## Information given
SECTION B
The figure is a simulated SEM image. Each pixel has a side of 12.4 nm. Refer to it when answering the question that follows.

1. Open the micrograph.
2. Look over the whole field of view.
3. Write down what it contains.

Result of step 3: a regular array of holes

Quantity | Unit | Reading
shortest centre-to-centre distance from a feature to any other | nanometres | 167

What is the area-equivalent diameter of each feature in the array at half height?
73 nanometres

## Required action
One inclusive range is required: first line of the data through the line containing "shortest centre-to-centre distance". Set it down exactly and output nothing else.

## Response box
SECTION B
The figure is a simulated SEM image. Each pixel has a side of 12.4 nm. Refer to it when answering the question that follows.

1. Open the micrograph.
2. Look over the whole field of view.
3. Write down what it contains.

Result of step 3: a regular array of holes

Quantity | Unit | Reading
shortest centre-to-centre distance from a feature to any other | nanometres | 167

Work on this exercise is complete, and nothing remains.